:: Assignment ::
What are the lines of the listing below, word for word, from the first down to the one that contains "run 10 hour=228.8"?

(Entries supplied)

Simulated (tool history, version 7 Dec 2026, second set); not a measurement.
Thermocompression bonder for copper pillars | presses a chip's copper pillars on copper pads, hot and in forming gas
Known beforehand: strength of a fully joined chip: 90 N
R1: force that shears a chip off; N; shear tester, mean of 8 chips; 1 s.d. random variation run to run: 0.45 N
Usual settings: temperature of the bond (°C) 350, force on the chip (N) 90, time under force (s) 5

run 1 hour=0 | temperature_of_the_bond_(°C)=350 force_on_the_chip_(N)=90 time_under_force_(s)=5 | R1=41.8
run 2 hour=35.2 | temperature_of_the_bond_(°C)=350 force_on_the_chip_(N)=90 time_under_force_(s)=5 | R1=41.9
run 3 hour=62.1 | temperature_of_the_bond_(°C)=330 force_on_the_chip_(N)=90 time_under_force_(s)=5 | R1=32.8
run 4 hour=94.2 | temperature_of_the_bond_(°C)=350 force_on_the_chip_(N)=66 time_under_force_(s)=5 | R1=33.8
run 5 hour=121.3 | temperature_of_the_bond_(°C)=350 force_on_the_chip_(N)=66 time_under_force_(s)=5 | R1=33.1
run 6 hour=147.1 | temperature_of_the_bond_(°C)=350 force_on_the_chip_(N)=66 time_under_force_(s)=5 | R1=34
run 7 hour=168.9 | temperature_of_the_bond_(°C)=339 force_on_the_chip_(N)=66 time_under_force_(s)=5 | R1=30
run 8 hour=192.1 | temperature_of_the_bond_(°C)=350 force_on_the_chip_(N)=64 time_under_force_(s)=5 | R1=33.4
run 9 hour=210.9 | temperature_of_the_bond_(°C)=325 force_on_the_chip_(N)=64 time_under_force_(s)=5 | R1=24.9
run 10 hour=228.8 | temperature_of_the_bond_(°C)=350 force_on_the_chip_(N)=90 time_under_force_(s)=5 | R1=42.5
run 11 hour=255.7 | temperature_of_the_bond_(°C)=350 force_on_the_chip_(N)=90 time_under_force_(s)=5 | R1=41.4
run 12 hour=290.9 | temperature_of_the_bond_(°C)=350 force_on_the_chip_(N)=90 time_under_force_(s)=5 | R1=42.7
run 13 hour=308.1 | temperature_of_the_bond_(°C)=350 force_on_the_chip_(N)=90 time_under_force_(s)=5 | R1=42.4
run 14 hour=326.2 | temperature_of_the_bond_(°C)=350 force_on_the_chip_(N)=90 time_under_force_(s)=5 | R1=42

(End Entries supplied)

:: Answer box ::
Simulated (tool history, version 7 Dec 2026, second set); not a measurement.
Thermocompression bonder for copper pillars | presses a chip's copper pillars on copper pads, hot and in forming gas
Known beforehand: strength of a fully joined chip: 90 N
R1: force that shears a chip off; N; shear tester, mean of 8 chips; 1 s.d. random variation run to run: 0.45 N
Usual settings: temperature of the bond (°C) 350, force on the chip (N) 90, time under force (s) 5

run 1 hour=0 | temperature_of_the_bond_(°C)=350 force_on_the_chip_(N)=90 time_under_force_(s)=5 | R1=41.8
run 2 hour=35.2 | temperature_of_the_bond_(°C)=350 force_on_the_chip_(N)=90 time_under_force_(s)=5 | R1=41.9
run 3 hour=62.1 | temperature_of_the_bond_(°C)=330 force_on_the_chip_(N)=90 time_under_force_(s)=5 | R1=32.8
run 4 hour=94.2 | temperature_of_the_bond_(°C)=350 force_on_the_chip_(N)=66 time_under_force_(s)=5 | R1=33.8
run 5 hour=121.3 | temperature_of_the_bond_(°C)=350 force_on_the_chip_(N)=66 time_under_force_(s)=5 | R1=33.1
run 6 hour=147.1 | temperature_of_the_bond_(°C)=350 force_on_the_chip_(N)=66 time_under_force_(s)=5 | R1=34
run 7 hour=168.9 | temperature_of_the_bond_(°C)=339 force_on_the_chip_(N)=66 time_under_force_(s)=5 | R1=30
run 8 hour=192.1 | temperature_of_the_bond_(°C)=350 force_on_the_chip_(N)=64 time_under_force_(s)=5 | R1=33.4
run 9 hour=210.9 | temperature_of_the_bond_(°C)=325 force_on_the_chip_(N)=64 time_under_force_(s)=5 | R1=24.9
run 10 hour=228.8 | temperature_of_the_bond_(°C)=350 force_on_the_chip_(N)=90 time_under_force_(s)=5 | R1=42.5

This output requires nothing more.